RECORD EXCERPTS
-- -- --

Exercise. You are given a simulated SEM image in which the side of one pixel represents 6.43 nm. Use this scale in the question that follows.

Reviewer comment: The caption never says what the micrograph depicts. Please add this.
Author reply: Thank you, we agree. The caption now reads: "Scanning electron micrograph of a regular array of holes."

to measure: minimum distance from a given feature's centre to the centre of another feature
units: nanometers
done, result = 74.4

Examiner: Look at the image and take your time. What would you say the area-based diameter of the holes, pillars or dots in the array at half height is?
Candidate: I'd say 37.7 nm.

-- -- --

WORK ITEM
Print each entry above again, exactly as it was given.

TASK RESPONSE
Exercise. You are given a simulated SEM image in which the side of one pixel represents 6.43 nm. Use this scale in the question that follows.

Reviewer comment: The caption never says what the micrograph depicts. Please add this.
Author reply: Thank you, we agree. The caption now reads: "Scanning electron micrograph of a regular array of holes."

to measure: minimum distance from a given feature's centre to the centre of another feature
units: nanometers
done, result = 74.4

Examiner: Look at the image and take your time. What would you say the area-based diameter of the holes, pillars or dots in the array at half height is?
Candidate: I'd say 37.7 nm.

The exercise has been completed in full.